▶ **Required action**:
In the records below, begin at the line that has "312 nanometers" and stop after the line that has "oo...oooooo...ooooo...oooooo...o"; quote those lines verbatim and nothing more.

═══

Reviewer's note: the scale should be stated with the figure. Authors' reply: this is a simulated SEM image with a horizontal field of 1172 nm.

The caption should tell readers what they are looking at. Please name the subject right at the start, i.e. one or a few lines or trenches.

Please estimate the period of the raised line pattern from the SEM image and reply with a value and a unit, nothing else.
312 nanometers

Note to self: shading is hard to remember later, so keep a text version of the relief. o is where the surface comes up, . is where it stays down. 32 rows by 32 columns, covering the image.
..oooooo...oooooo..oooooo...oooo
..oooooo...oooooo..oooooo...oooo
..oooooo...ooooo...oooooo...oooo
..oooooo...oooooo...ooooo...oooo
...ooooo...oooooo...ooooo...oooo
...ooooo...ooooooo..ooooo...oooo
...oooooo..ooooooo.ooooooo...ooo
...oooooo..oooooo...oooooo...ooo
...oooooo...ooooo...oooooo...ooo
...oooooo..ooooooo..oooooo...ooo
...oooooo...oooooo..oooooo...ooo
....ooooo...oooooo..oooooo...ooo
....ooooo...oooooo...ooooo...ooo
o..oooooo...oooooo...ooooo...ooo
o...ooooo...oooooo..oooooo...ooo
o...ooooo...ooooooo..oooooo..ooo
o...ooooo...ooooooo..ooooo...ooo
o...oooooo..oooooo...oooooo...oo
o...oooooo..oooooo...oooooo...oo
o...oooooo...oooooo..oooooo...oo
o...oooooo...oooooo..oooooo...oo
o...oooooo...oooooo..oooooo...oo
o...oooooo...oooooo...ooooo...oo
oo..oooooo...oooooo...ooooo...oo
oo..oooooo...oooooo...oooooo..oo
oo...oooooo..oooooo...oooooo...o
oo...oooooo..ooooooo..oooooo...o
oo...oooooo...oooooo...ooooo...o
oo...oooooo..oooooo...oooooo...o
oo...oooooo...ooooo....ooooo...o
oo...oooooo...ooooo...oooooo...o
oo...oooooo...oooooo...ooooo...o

═══

▶ **Problem solution**:
312 nanometers

Note to self: shading is hard to remember later, so keep a text version of the relief. o is where the surface comes up, . is where it stays down. 32 rows by 32 columns, covering the image.
..oooooo...oooooo..oooooo...oooo
..oooooo...oooooo..oooooo...oooo
..oooooo...ooooo...oooooo...oooo
..oooooo...oooooo...ooooo...oooo
...ooooo...oooooo...ooooo...oooo
...ooooo...ooooooo..ooooo...oooo
...oooooo..ooooooo.ooooooo...ooo
...oooooo..oooooo...oooooo...ooo
...oooooo...ooooo...oooooo...ooo
...oooooo..ooooooo..oooooo...ooo
...oooooo...oooooo..oooooo...ooo
....ooooo...oooooo..oooooo...ooo
....ooooo...oooooo...ooooo...ooo
o..oooooo...oooooo...ooooo...ooo
o...ooooo...oooooo..oooooo...ooo
o...ooooo...ooooooo..oooooo..ooo
o...ooooo...ooooooo..ooooo...ooo
o...oooooo..oooooo...oooooo...oo
o...oooooo..oooooo...oooooo...oo
o...oooooo...oooooo..oooooo...oo
o...oooooo...oooooo..oooooo...oo
o...oooooo...oooooo..oooooo...oo
o...oooooo...oooooo...ooooo...oo
oo..oooooo...oooooo...ooooo...oo
oo..oooooo...oooooo...oooooo..oo
oo...oooooo..oooooo...oooooo...o
oo...oooooo..ooooooo..oooooo...o
oo...oooooo...oooooo...ooooo...o
oo...oooooo..oooooo...oooooo...o
oo...oooooo...ooooo....ooooo...o
oo...oooooo...ooooo...oooooo...o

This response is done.